A word-for-word restatement of the data is what is needed.

.....
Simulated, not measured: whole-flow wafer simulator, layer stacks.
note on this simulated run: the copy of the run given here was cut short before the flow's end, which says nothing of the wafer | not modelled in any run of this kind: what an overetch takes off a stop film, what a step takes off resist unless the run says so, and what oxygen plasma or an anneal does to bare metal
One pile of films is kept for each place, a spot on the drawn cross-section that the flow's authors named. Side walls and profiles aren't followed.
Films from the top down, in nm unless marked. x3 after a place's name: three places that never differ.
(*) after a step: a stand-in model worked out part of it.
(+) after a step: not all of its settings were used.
.....

Response -
Simulated, not measured: whole-flow wafer simulator, layer stacks.
note on this simulated run: the copy of the run given here was cut short before the flow's end, which says nothing of the wafer | not modelled in any run of this kind: what an overetch takes off a stop film, what a step takes off resist unless the run says so, and what oxygen plasma or an anneal does to bare metal
One pile of films is kept for each place, a spot on the drawn cross-section that the flow's authors named. Side walls and profiles aren't followed.
Films from the top down, in nm unless marked. x3 after a place's name: three places that never differ.
(*) after a step: a stand-in model worked out part of it.
(+) after a step: not all of its settings were used.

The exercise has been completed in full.